■ Supplied information
== Segment start ==
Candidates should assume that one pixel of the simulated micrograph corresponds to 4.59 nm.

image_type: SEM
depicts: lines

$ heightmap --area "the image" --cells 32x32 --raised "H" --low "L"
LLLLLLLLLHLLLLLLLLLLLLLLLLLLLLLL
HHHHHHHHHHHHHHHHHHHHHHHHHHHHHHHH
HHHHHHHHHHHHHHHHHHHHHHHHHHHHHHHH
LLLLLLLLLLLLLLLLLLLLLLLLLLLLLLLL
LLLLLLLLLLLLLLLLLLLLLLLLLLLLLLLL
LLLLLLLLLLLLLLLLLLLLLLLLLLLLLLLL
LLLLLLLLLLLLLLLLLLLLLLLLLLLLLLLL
== Segment end ==

■ Exercise
Every record above has to appear again, word for word.

■ Answer section
Candidates should assume that one pixel of the simulated micrograph corresponds to 4.59 nm.

image_type: SEM
depicts: lines

$ heightmap --area "the image" --cells 32x32 --raised "H" --low "L"
LLLLLLLLLHLLLLLLLLLLLLLLLLLLLLLL
HHHHHHHHHHHHHHHHHHHHHHHHHHHHHHHH
HHHHHHHHHHHHHHHHHHHHHHHHHHHHHHHH
LLLLLLLLLLLLLLLLLLLLLLLLLLLLLLLL
LLLLLLLLLLLLLLLLLLLLLLLLLLLLLLLL
LLLLLLLLLLLLLLLLLLLLLLLLLLLLLLLL
LLLLLLLLLLLLLLLLLLLLLLLLLLLLLLLL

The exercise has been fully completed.